Assigned task
Some entries follow. Reproduce exactly the lines starting at the one with "L964;day 22 03:18;overlay-01;0.7 0.7 0.1;" and stopping after the one with "L959;FLAGGED;cmp-03 ch 0,1,2, day".

(Raw data)
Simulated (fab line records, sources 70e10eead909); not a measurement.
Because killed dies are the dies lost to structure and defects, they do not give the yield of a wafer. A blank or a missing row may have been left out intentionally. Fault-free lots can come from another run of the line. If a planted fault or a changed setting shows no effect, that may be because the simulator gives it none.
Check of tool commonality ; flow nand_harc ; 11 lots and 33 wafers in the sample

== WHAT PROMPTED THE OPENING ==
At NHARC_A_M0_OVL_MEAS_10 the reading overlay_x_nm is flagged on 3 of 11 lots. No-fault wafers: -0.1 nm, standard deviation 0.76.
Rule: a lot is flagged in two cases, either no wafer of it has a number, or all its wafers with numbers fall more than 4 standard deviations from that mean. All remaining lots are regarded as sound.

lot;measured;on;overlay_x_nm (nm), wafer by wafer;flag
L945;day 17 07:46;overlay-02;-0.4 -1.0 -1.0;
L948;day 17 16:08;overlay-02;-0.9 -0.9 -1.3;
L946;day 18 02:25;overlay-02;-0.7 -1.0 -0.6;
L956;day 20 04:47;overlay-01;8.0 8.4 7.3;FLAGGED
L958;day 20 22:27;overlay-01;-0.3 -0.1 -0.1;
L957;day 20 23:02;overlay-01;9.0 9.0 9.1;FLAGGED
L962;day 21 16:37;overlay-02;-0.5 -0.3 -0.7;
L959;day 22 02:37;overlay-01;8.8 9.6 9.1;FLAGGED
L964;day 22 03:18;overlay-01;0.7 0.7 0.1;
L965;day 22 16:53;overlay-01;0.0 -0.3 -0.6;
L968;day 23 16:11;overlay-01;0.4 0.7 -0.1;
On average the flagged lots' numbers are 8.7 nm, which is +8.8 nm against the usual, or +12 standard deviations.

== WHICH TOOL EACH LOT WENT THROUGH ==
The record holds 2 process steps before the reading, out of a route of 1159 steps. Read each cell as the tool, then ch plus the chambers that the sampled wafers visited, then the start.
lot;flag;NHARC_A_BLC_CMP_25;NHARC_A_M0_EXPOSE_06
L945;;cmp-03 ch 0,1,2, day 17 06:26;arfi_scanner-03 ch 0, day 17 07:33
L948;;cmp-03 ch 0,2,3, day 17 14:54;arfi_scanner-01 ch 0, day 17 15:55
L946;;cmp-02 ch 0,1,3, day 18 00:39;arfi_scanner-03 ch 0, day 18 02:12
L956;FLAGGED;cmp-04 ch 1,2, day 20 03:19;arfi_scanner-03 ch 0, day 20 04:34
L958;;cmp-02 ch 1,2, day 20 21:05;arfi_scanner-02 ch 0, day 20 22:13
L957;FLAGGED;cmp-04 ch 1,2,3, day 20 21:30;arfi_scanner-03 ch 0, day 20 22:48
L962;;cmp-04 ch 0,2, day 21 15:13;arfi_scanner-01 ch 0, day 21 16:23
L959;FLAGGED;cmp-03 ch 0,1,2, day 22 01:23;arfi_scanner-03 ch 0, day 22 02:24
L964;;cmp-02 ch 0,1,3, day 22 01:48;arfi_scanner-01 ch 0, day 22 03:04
(End Raw data)

Exercise output
L964;day 22 03:18;overlay-01;0.7 0.7 0.1;
L965;day 22 16:53;overlay-01;0.0 -0.3 -0.6;
L968;day 23 16:11;overlay-01;0.4 0.7 -0.1;
On average the flagged lots' numbers are 8.7 nm, which is +8.8 nm against the usual, or +12 standard deviations.

== WHICH TOOL EACH LOT WENT THROUGH ==
The record holds 2 process steps before the reading, out of a route of 1159 steps. Read each cell as the tool, then ch plus the chambers that the sampled wafers visited, then the start.
lot;flag;NHARC_A_BLC_CMP_25;NHARC_A_M0_EXPOSE_06
L945;;cmp-03 ch 0,1,2, day 17 06:26;arfi_scanner-03 ch 0, day 17 07:33
L948;;cmp-03 ch 0,2,3, day 17 14:54;arfi_scanner-01 ch 0, day 17 15:55
L946;;cmp-02 ch 0,1,3, day 18 00:39;arfi_scanner-03 ch 0, day 18 02:12
L956;FLAGGED;cmp-04 ch 1,2, day 20 03:19;arfi_scanner-03 ch 0, day 20 04:34
L958;;cmp-02 ch 1,2, day 20 21:05;arfi_scanner-02 ch 0, day 20 22:13
L957;FLAGGED;cmp-04 ch 1,2,3, day 20 21:30;arfi_scanner-03 ch 0, day 20 22:48
L962;;cmp-04 ch 0,2, day 21 15:13;arfi_scanner-01 ch 0, day 21 16:23
L959;FLAGGED;cmp-03 ch 0,1,2, day 22 01:23;arfi_scanner-03 ch 0, day 22 02:24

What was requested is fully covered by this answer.